REQUIRED ACTION - In full and without error, repeat the entries below.

══ MATERIAL SUPPLIED

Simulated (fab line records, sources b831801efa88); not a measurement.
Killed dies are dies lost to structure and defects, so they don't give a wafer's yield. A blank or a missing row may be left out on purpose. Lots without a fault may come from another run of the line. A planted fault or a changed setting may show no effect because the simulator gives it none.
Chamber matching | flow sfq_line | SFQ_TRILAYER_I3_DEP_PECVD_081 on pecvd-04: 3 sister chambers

════

ANSWER BOX -
Simulated (fab line records, sources b831801efa88); not a measurement.
Killed dies are dies lost to structure and defects, so they don't give a wafer's yield. A blank or a missing row may be left out on purpose. Lots without a fault may come from another run of the line. A planted fault or a changed setting may show no effect because the simulator gives it none.
Chamber matching | flow sfq_line | SFQ_TRILAYER_I3_DEP_PECVD_081 on pecvd-04: 3 sister chambers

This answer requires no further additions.